### Work order
Retype each line of the listing. Do not alter anything.

*****

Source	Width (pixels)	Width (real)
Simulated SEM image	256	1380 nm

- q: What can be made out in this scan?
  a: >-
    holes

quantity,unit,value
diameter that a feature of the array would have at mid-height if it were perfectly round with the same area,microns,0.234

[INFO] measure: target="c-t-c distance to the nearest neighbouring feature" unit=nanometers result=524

*****

### Response
Source	Width (pixels)	Width (real)
Simulated SEM image	256	1380 nm

- q: What can be made out in this scan?
  a: >-
    holes

quantity,unit,value
diameter that a feature of the array would have at mid-height if it were perfectly round with the same area,microns,0.234

[INFO] measure: target="c-t-c distance to the nearest neighbouring feature" unit=nanometers result=524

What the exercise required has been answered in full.